▶ [WORK REQUEST]:
Each line from the first down to the one containing "what went wrong: step 9 was left out" should be returned exactly as it appears below.

▶ [DATASET EXCERPTS]:
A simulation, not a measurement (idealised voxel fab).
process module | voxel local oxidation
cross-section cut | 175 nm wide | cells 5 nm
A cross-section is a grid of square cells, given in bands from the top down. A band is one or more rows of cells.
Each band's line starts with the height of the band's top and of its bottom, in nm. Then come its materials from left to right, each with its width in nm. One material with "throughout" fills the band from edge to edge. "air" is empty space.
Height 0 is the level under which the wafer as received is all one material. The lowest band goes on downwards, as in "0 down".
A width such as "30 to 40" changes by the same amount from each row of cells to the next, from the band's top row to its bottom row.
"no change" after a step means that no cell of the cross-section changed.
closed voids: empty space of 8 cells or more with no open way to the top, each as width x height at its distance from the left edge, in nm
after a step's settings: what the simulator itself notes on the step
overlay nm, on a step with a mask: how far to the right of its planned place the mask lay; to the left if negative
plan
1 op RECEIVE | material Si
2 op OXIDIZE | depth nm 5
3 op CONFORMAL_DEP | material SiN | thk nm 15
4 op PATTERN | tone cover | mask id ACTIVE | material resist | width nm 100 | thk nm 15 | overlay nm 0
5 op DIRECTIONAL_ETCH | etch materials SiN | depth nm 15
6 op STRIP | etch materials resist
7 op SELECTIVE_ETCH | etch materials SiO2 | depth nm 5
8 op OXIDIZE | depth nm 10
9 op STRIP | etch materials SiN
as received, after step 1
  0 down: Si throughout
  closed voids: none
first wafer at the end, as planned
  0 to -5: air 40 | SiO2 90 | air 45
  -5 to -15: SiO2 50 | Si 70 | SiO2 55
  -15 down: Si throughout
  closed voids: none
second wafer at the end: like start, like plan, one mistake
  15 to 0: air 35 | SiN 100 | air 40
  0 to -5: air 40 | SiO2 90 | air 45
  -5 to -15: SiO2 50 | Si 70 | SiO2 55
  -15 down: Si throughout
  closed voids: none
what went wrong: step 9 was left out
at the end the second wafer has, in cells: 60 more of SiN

▶ [RESULT]:
A simulation, not a measurement (idealised voxel fab).
process module | voxel local oxidation
cross-section cut | 175 nm wide | cells 5 nm
A cross-section is a grid of square cells, given in bands from the top down. A band is one or more rows of cells.
Each band's line starts with the height of the band's top and of its bottom, in nm. Then come its materials from left to right, each with its width in nm. One material with "throughout" fills the band from edge to edge. "air" is empty space.
Height 0 is the level under which the wafer as received is all one material. The lowest band goes on downwards, as in "0 down".
A width such as "30 to 40" changes by the same amount from each row of cells to the next, from the band's top row to its bottom row.
"no change" after a step means that no cell of the cross-section changed.
closed voids: empty space of 8 cells or more with no open way to the top, each as width x height at its distance from the left edge, in nm
after a step's settings: what the simulator itself notes on the step
overlay nm, on a step with a mask: how far to the right of its planned place the mask lay; to the left if negative
plan
1 op RECEIVE | material Si
2 op OXIDIZE | depth nm 5
3 op CONFORMAL_DEP | material SiN | thk nm 15
4 op PATTERN | tone cover | mask id ACTIVE | material resist | width nm 100 | thk nm 15 | overlay nm 0
5 op DIRECTIONAL_ETCH | etch materials SiN | depth nm 15
6 op STRIP | etch materials resist
7 op SELECTIVE_ETCH | etch materials SiO2 | depth nm 5
8 op OXIDIZE | depth nm 10
9 op STRIP | etch materials SiN
as received, after step 1
  0 down: Si throughout
  closed voids: none
first wafer at the end, as planned
  0 to -5: air 40 | SiO2 90 | air 45
  -5 to -15: SiO2 50 | Si 70 | SiO2 55
  -15 down: Si throughout
  closed voids: none
second wafer at the end: like start, like plan, one mistake
  15 to 0: air 35 | SiN 100 | air 40
  0 to -5: air 40 | SiO2 90 | air 45
  -5 to -15: SiO2 50 | Si 70 | SiO2 55
  -15 down: Si throughout
  closed voids: none
what went wrong: step 9 was left out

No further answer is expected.